···

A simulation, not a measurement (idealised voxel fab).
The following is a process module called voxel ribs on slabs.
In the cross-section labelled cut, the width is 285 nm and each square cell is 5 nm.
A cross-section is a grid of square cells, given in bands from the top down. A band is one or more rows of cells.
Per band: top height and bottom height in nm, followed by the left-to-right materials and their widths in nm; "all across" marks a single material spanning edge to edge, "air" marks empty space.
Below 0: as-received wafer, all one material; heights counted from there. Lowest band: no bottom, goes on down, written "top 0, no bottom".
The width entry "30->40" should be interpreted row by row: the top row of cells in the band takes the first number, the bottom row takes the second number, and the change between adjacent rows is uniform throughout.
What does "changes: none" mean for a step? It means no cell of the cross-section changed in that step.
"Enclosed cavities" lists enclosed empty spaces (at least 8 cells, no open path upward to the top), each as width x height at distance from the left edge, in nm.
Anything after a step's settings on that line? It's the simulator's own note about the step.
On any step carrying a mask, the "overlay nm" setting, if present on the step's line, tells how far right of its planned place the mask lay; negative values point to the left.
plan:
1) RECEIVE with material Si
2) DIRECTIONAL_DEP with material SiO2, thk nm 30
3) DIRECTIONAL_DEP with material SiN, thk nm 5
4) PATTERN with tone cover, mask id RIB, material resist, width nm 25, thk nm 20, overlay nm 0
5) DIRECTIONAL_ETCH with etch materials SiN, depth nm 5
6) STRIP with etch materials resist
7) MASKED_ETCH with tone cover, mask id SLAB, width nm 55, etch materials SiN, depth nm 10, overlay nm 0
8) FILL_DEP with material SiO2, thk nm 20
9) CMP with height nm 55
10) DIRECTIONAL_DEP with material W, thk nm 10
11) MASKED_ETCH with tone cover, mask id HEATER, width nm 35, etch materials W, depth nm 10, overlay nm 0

···

Work request
Output the listing above exactly as it appears.

Exercise result
A simulation, not a measurement (idealised voxel fab).
The following is a process module called voxel ribs on slabs.
In the cross-section labelled cut, the width is 285 nm and each square cell is 5 nm.
A cross-section is a grid of square cells, given in bands from the top down. A band is one or more rows of cells.
Per band: top height and bottom height in nm, followed by the left-to-right materials and their widths in nm; "all across" marks a single material spanning edge to edge, "air" marks empty space.
Below 0: as-received wafer, all one material; heights counted from there. Lowest band: no bottom, goes on down, written "top 0, no bottom".
The width entry "30->40" should be interpreted row by row: the top row of cells in the band takes the first number, the bottom row takes the second number, and the change between adjacent rows is uniform throughout.
What does "changes: none" mean for a step? It means no cell of the cross-section changed in that step.
"Enclosed cavities" lists enclosed empty spaces (at least 8 cells, no open path upward to the top), each as width x height at distance from the left edge, in nm.
Anything after a step's settings on that line? It's the simulator's own note about the step.
On any step carrying a mask, the "overlay nm" setting, if present on the step's line, tells how far right of its planned place the mask lay; negative values point to the left.
plan:
1) RECEIVE with material Si
2) DIRECTIONAL_DEP with material SiO2, thk nm 30
3) DIRECTIONAL_DEP with material SiN, thk nm 5
4) PATTERN with tone cover, mask id RIB, material resist, width nm 25, thk nm 20, overlay nm 0
5) DIRECTIONAL_ETCH with etch materials SiN, depth nm 5
6) STRIP with etch materials resist
7) MASKED_ETCH with tone cover, mask id SLAB, width nm 55, etch materials SiN, depth nm 10, overlay nm 0
8) FILL_DEP with material SiO2, thk nm 20
9) CMP with height nm 55
10) DIRECTIONAL_DEP with material W, thk nm 10
11) MASKED_ETCH with tone cover, mask id HEATER, width nm 35, etch materials W, depth nm 10, overlay nm 0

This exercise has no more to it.